= Beginning of Section =

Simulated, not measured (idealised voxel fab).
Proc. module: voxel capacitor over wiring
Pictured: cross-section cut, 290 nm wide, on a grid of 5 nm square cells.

= End of Section =

→ **REQUIRED ACTION**
Copy out the data above word for word, starting at its first line and ending with the line that contains "Proc. module: voxel capacitor over wiring".

→ **EXERCISE ANSWER**
Simulated, not measured (idealised voxel fab).
Proc. module: voxel capacitor over wiring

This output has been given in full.